_ _ _ _ _
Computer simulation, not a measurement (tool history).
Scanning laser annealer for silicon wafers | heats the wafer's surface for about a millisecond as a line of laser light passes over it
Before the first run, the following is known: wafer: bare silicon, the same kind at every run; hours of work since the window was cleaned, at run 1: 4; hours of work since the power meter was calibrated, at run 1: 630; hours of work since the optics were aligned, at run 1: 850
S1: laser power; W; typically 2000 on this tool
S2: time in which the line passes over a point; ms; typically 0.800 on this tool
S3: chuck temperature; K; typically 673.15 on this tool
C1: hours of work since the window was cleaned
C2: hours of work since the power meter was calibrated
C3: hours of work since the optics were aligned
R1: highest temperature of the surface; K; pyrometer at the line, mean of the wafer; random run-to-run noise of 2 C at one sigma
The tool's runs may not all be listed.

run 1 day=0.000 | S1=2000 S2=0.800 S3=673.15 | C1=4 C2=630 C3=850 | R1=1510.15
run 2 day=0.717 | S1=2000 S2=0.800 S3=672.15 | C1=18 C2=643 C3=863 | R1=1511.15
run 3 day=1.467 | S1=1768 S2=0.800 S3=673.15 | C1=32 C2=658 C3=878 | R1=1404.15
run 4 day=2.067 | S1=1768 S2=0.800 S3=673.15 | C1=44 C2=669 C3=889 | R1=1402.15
_ _ _ _ _

> _REQUIRED ACTION_
The material should be transcribed exactly, every line included.

> _TASK SOLUTION_
Computer simulation, not a measurement (tool history).
Scanning laser annealer for silicon wafers | heats the wafer's surface for about a millisecond as a line of laser light passes over it
Before the first run, the following is known: wafer: bare silicon, the same kind at every run; hours of work since the window was cleaned, at run 1: 4; hours of work since the power meter was calibrated, at run 1: 630; hours of work since the optics were aligned, at run 1: 850
S1: laser power; W; typically 2000 on this tool
S2: time in which the line passes over a point; ms; typically 0.800 on this tool
S3: chuck temperature; K; typically 673.15 on this tool
C1: hours of work since the window was cleaned
C2: hours of work since the power meter was calibrated
C3: hours of work since the optics were aligned
R1: highest temperature of the surface; K; pyrometer at the line, mean of the wafer; random run-to-run noise of 2 C at one sigma
The tool's runs may not all be listed.

run 1 day=0.000 | S1=2000 S2=0.800 S3=673.15 | C1=4 C2=630 C3=850 | R1=1510.15
run 2 day=0.717 | S1=2000 S2=0.800 S3=672.15 | C1=18 C2=643 C3=863 | R1=1511.15
run 3 day=1.467 | S1=1768 S2=0.800 S3=673.15 | C1=32 C2=658 C3=878 | R1=1404.15
run 4 day=2.067 | S1=1768 S2=0.800 S3=673.15 | C1=44 C2=669 C3=889 | R1=1402.15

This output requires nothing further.